.....
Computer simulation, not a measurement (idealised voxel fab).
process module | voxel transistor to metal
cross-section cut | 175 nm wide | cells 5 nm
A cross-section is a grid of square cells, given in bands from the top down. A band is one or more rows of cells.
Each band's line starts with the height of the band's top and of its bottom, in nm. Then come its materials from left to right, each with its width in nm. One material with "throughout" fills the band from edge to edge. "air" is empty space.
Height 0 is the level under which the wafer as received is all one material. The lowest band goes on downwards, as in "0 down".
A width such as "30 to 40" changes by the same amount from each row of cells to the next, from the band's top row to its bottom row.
.....

When you output the entries, keep every word exactly as it stands.

Reply:
Computer simulation, not a measurement (idealised voxel fab).
process module | voxel transistor to metal
cross-section cut | 175 nm wide | cells 5 nm
A cross-section is a grid of square cells, given in bands from the top down. A band is one or more rows of cells.
Each band's line starts with the height of the band's top and of its bottom, in nm. Then come its materials from left to right, each with its width in nm. One material with "throughout" fills the band from edge to edge. "air" is empty space.
Height 0 is the level under which the wafer as received is all one material. The lowest band goes on downwards, as in "0 down".
A width such as "30 to 40" changes by the same amount from each row of cells to the next, from the band's top row to its bottom row.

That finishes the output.